#### Task item
Reproduce the whole listing, keeping each line as it is.

#####
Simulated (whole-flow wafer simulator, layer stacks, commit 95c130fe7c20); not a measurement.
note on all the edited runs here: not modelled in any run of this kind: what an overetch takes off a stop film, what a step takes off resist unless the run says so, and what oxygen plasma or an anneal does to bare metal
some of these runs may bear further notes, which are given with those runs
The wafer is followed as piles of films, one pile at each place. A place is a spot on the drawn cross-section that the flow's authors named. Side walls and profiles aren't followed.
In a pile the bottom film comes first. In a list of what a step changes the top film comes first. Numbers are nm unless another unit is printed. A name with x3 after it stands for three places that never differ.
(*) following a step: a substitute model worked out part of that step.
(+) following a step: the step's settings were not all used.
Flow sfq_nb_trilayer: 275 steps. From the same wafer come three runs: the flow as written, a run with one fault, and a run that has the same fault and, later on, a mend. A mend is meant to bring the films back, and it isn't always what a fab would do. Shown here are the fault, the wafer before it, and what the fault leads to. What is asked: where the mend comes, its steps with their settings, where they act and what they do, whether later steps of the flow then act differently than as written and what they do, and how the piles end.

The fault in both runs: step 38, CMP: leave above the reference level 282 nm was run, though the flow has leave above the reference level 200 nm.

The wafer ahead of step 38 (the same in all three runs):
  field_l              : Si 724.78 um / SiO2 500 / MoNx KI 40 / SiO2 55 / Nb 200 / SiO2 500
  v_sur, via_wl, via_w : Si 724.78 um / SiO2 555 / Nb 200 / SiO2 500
#####

#### Answer section
Simulated (whole-flow wafer simulator, layer stacks, commit 95c130fe7c20); not a measurement.
note on all the edited runs here: not modelled in any run of this kind: what an overetch takes off a stop film, what a step takes off resist unless the run says so, and what oxygen plasma or an anneal does to bare metal
some of these runs may bear further notes, which are given with those runs
The wafer is followed as piles of films, one pile at each place. A place is a spot on the drawn cross-section that the flow's authors named. Side walls and profiles aren't followed.
In a pile the bottom film comes first. In a list of what a step changes the top film comes first. Numbers are nm unless another unit is printed. A name with x3 after it stands for three places that never differ.
(*) following a step: a substitute model worked out part of that step.
(+) following a step: the step's settings were not all used.
Flow sfq_nb_trilayer: 275 steps. From the same wafer come three runs: the flow as written, a run with one fault, and a run that has the same fault and, later on, a mend. A mend is meant to bring the films back, and it isn't always what a fab would do. Shown here are the fault, the wafer before it, and what the fault leads to. What is asked: where the mend comes, its steps with their settings, where they act and what they do, whether later steps of the flow then act differently than as written and what they do, and how the piles end.

The fault in both runs: step 38, CMP: leave above the reference level 282 nm was run, though the flow has leave above the reference level 200 nm.

The wafer ahead of step 38 (the same in all three runs):
  field_l              : Si 724.78 um / SiO2 500 / MoNx KI 40 / SiO2 55 / Nb 200 / SiO2 500
  v_sur, via_wl, via_w : Si 724.78 um / SiO2 555 / Nb 200 / SiO2 500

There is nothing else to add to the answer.